Dataset |
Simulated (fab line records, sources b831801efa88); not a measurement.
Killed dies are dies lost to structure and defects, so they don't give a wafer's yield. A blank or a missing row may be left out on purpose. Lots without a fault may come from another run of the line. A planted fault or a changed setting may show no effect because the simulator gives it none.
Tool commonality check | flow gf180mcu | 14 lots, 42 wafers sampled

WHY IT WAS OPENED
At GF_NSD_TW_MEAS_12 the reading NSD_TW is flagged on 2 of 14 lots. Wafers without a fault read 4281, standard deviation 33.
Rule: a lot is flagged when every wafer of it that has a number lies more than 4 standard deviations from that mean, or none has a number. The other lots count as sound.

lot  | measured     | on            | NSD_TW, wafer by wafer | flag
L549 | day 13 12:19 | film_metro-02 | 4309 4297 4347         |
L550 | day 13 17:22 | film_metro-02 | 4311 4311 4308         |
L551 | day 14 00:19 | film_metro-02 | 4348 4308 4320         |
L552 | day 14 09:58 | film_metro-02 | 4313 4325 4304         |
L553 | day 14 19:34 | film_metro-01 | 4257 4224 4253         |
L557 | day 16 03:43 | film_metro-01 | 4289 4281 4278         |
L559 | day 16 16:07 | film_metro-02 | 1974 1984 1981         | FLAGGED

Assigned task | Return the listing verbatim.

Response box |
Simulated (fab line records, sources b831801efa88); not a measurement.
Killed dies are dies lost to structure and defects, so they don't give a wafer's yield. A blank or a missing row may be left out on purpose. Lots without a fault may come from another run of the line. A planted fault or a changed setting may show no effect because the simulator gives it none.
Tool commonality check | flow gf180mcu | 14 lots, 42 wafers sampled

WHY IT WAS OPENED
At GF_NSD_TW_MEAS_12 the reading NSD_TW is flagged on 2 of 14 lots. Wafers without a fault read 4281, standard deviation 33.
Rule: a lot is flagged when every wafer of it that has a number lies more than 4 standard deviations from that mean, or none has a number. The other lots count as sound.

lot  | measured     | on            | NSD_TW, wafer by wafer | flag
L549 | day 13 12:19 | film_metro-02 | 4309 4297 4347         |
L550 | day 13 17:22 | film_metro-02 | 4311 4311 4308         |
L551 | day 14 00:19 | film_metro-02 | 4348 4308 4320         |
L552 | day 14 09:58 | film_metro-02 | 4313 4325 4304         |
L553 | day 14 19:34 | film_metro-01 | 4257 4224 4253         |
L557 | day 16 03:43 | film_metro-01 | 4289 4281 4278         |
L559 | day 16 16:07 | film_metro-02 | 1974 1984 1981         | FLAGGED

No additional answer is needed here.